=== Begin Enclosure ===

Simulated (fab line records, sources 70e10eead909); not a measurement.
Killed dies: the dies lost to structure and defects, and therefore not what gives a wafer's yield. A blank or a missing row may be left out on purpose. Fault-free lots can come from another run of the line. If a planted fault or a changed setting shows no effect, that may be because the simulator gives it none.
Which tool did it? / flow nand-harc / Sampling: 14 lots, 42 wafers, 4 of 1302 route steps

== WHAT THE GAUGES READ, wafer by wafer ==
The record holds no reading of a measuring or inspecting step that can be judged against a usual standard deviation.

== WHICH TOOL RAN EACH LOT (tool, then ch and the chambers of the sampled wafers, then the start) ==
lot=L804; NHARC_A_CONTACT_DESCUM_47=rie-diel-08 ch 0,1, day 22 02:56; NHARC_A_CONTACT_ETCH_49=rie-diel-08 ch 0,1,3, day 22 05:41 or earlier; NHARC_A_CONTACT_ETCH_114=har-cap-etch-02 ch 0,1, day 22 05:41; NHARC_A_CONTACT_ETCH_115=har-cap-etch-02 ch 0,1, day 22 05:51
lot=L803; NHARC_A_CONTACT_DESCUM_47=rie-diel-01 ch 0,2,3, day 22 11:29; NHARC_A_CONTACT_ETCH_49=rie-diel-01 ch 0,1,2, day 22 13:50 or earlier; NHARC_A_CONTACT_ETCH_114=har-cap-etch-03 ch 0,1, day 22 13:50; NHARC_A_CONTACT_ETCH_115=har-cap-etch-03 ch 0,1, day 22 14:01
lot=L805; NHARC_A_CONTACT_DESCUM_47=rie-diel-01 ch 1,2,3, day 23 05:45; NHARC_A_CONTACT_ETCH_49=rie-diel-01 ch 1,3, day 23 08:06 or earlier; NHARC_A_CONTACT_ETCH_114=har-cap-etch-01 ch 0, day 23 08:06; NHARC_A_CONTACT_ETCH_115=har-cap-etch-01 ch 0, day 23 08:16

=== End Enclosure ===

• Task item: Could you repeat exactly the lines in the listing above from the one with "The record holds" down to the one with "lot=L803; NHARC_A_CONTACT_DESCUM_47=rie-diel-01 ch"? Include both of those lines.

• Answer box:
The record holds no reading of a measuring or inspecting step that can be judged against a usual standard deviation.

== WHICH TOOL RAN EACH LOT (tool, then ch and the chambers of the sampled wafers, then the start) ==
lot=L804; NHARC_A_CONTACT_DESCUM_47=rie-diel-08 ch 0,1, day 22 02:56; NHARC_A_CONTACT_ETCH_49=rie-diel-08 ch 0,1,3, day 22 05:41 or earlier; NHARC_A_CONTACT_ETCH_114=har-cap-etch-02 ch 0,1, day 22 05:41; NHARC_A_CONTACT_ETCH_115=har-cap-etch-02 ch 0,1, day 22 05:51
lot=L803; NHARC_A_CONTACT_DESCUM_47=rie-diel-01 ch 0,2,3, day 22 11:29; NHARC_A_CONTACT_ETCH_49=rie-diel-01 ch 0,1,2, day 22 13:50 or earlier; NHARC_A_CONTACT_ETCH_114=har-cap-etch-03 ch 0,1, day 22 13:50; NHARC_A_CONTACT_ETCH_115=har-cap-etch-03 ch 0,1, day 22 14:01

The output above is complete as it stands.